*Work task*
The lines from the start of the records below through the line containing "P5: etch of" are to be copied exactly, both ends included, with nothing added.

*Recorded information*
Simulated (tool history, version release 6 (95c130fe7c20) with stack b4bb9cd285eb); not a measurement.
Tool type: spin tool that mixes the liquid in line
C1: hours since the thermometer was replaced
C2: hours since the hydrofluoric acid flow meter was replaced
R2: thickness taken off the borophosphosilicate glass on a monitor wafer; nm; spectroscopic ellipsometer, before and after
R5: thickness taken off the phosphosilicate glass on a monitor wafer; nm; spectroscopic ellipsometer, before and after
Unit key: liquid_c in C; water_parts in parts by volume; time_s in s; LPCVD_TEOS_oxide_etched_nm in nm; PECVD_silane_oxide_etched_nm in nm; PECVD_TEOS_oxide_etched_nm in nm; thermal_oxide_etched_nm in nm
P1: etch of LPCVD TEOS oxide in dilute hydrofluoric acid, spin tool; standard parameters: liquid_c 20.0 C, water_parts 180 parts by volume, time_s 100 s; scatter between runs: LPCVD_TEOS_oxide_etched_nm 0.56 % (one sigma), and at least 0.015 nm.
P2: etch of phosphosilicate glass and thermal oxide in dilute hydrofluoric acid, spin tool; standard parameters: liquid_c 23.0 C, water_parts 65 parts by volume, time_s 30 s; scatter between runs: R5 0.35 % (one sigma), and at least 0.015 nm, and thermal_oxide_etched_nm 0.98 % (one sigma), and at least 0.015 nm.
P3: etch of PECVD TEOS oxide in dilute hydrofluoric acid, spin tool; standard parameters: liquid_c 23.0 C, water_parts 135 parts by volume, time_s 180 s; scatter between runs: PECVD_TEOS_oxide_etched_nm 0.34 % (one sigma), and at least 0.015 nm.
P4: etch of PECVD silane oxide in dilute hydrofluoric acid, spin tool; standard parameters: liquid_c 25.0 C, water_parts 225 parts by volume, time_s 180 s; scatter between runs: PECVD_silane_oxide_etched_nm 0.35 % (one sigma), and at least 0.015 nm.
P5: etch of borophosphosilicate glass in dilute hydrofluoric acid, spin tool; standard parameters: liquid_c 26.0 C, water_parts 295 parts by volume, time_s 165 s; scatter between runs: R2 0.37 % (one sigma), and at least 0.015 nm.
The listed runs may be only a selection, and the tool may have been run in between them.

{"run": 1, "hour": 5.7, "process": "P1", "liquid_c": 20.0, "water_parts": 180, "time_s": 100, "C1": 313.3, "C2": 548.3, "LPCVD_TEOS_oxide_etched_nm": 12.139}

*Exercise response*
Simulated (tool history, version release 6 (95c130fe7c20) with stack b4bb9cd285eb); not a measurement.
Tool type: spin tool that mixes the liquid in line
C1: hours since the thermometer was replaced
C2: hours since the hydrofluoric acid flow meter was replaced
R2: thickness taken off the borophosphosilicate glass on a monitor wafer; nm; spectroscopic ellipsometer, before and after
R5: thickness taken off the phosphosilicate glass on a monitor wafer; nm; spectroscopic ellipsometer, before and after
Unit key: liquid_c in C; water_parts in parts by volume; time_s in s; LPCVD_TEOS_oxide_etched_nm in nm; PECVD_silane_oxide_etched_nm in nm; PECVD_TEOS_oxide_etched_nm in nm; thermal_oxide_etched_nm in nm
P1: etch of LPCVD TEOS oxide in dilute hydrofluoric acid, spin tool; standard parameters: liquid_c 20.0 C, water_parts 180 parts by volume, time_s 100 s; scatter between runs: LPCVD_TEOS_oxide_etched_nm 0.56 % (one sigma), and at least 0.015 nm.
P2: etch of phosphosilicate glass and thermal oxide in dilute hydrofluoric acid, spin tool; standard parameters: liquid_c 23.0 C, water_parts 65 parts by volume, time_s 30 s; scatter between runs: R5 0.35 % (one sigma), and at least 0.015 nm, and thermal_oxide_etched_nm 0.98 % (one sigma), and at least 0.015 nm.
P3: etch of PECVD TEOS oxide in dilute hydrofluoric acid, spin tool; standard parameters: liquid_c 23.0 C, water_parts 135 parts by volume, time_s 180 s; scatter between runs: PECVD_TEOS_oxide_etched_nm 0.34 % (one sigma), and at least 0.015 nm.
P4: etch of PECVD silane oxide in dilute hydrofluoric acid, spin tool; standard parameters: liquid_c 25.0 C, water_parts 225 parts by volume, time_s 180 s; scatter between runs: PECVD_silane_oxide_etched_nm 0.35 % (one sigma), and at least 0.015 nm.
P5: etch of borophosphosilicate glass in dilute hydrofluoric acid, spin tool; standard parameters: liquid_c 26.0 C, water_parts 295 parts by volume, time_s 165 s; scatter between runs: R2 0.37 % (one sigma), and at least 0.015 nm.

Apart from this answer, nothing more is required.